The data
- Opening Delimiter -

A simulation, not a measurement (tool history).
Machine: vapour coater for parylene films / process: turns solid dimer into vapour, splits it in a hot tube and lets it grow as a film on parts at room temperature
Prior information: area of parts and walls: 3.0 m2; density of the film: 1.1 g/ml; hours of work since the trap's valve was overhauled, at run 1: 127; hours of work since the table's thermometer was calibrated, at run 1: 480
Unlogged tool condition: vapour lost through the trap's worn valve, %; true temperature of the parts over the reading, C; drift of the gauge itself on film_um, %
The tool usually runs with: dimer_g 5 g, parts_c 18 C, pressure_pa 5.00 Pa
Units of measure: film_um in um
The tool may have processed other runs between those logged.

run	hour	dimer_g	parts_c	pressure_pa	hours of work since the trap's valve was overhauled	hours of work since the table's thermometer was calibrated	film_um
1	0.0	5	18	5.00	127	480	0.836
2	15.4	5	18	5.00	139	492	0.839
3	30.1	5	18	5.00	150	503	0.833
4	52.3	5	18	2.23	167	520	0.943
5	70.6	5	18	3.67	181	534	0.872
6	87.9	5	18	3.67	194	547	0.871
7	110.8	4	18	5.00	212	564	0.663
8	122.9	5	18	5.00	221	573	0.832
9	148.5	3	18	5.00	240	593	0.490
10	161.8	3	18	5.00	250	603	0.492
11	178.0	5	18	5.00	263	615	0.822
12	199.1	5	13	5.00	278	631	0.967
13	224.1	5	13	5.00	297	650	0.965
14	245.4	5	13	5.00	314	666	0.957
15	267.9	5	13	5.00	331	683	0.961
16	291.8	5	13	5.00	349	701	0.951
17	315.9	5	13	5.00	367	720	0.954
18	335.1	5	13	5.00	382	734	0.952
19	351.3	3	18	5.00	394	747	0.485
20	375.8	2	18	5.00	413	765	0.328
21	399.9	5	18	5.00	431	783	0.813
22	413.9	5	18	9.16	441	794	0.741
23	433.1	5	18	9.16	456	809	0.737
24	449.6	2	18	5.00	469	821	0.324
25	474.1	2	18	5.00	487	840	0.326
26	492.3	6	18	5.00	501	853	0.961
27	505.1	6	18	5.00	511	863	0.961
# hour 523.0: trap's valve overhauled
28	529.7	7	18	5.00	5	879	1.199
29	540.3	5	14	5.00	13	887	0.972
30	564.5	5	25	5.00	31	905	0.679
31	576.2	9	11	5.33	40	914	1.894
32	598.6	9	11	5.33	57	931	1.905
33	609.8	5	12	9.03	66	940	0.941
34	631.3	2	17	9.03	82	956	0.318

- Closing Delimiter -

Required action
Exactly as they appear, copy the lines of the listing above from the first through the one that contains "Prior information: area", and nothing more.

Exercise solution
A simulation, not a measurement (tool history).
Machine: vapour coater for parylene films / process: turns solid dimer into vapour, splits it in a hot tube and lets it grow as a film on parts at room temperature
Prior information: area of parts and walls: 3.0 m2; density of the film: 1.1 g/ml; hours of work since the trap's valve was overhauled, at run 1: 127; hours of work since the table's thermometer was calibrated, at run 1: 480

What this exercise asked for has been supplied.